> [Dataset]
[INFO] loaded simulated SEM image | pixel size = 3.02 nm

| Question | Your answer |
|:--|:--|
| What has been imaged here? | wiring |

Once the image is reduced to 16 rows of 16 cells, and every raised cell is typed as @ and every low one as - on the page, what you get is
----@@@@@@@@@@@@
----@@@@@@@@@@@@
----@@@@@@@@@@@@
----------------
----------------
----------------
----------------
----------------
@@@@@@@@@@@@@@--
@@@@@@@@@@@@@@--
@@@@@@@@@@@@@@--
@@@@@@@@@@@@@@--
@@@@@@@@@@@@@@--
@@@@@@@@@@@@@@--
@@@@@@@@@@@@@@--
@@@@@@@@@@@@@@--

> [Assigned task] Give the full listing above again, exactly as it was presented.

> [Answer area]
[INFO] loaded simulated SEM image | pixel size = 3.02 nm

| Question | Your answer |
|:--|:--|
| What has been imaged here? | wiring |

Once the image is reduced to 16 rows of 16 cells, and every raised cell is typed as @ and every low one as - on the page, what you get is
----@@@@@@@@@@@@
----@@@@@@@@@@@@
----@@@@@@@@@@@@
----------------
----------------
----------------
----------------
----------------
@@@@@@@@@@@@@@--
@@@@@@@@@@@@@@--
@@@@@@@@@@@@@@--
@@@@@@@@@@@@@@--
@@@@@@@@@@@@@@--
@@@@@@@@@@@@@@--
@@@@@@@@@@@@@@--
@@@@@@@@@@@@@@--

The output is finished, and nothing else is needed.